● **Brief**
Please set down every entry below exactly as given.

● **Supplied data**
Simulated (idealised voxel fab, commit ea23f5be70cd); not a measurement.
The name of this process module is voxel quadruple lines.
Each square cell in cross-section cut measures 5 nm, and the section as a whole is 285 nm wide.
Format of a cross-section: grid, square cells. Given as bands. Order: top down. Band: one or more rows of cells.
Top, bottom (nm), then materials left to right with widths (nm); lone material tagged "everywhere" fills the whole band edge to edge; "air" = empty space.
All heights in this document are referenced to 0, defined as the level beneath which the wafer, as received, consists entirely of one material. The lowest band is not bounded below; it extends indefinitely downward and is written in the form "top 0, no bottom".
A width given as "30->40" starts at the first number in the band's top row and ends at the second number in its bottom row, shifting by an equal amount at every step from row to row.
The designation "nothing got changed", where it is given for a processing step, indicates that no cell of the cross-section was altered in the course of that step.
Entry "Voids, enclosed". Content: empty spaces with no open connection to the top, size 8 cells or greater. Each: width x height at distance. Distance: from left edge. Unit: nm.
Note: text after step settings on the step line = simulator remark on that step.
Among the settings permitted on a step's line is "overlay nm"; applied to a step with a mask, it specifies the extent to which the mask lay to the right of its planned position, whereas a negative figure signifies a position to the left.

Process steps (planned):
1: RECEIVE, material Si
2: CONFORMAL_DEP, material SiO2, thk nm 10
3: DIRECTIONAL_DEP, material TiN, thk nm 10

● **Your response**
Simulated (idealised voxel fab, commit ea23f5be70cd); not a measurement.
The name of this process module is voxel quadruple lines.
Each square cell in cross-section cut measures 5 nm, and the section as a whole is 285 nm wide.
Format of a cross-section: grid, square cells. Given as bands. Order: top down. Band: one or more rows of cells.
Top, bottom (nm), then materials left to right with widths (nm); lone material tagged "everywhere" fills the whole band edge to edge; "air" = empty space.
All heights in this document are referenced to 0, defined as the level beneath which the wafer, as received, consists entirely of one material. The lowest band is not bounded below; it extends indefinitely downward and is written in the form "top 0, no bottom".
A width given as "30->40" starts at the first number in the band's top row and ends at the second number in its bottom row, shifting by an equal amount at every step from row to row.
The designation "nothing got changed", where it is given for a processing step, indicates that no cell of the cross-section was altered in the course of that step.
Entry "Voids, enclosed". Content: empty spaces with no open connection to the top, size 8 cells or greater. Each: width x height at distance. Distance: from left edge. Unit: nm.
Note: text after step settings on the step line = simulator remark on that step.
Among the settings permitted on a step's line is "overlay nm"; applied to a step with a mask, it specifies the extent to which the mask lay to the right of its planned position, whereas a negative figure signifies a position to the left.

Process steps (planned):
1: RECEIVE, material Si
2: CONFORMAL_DEP, material SiO2, thk nm 10
3: DIRECTIONAL_DEP, material TiN, thk nm 10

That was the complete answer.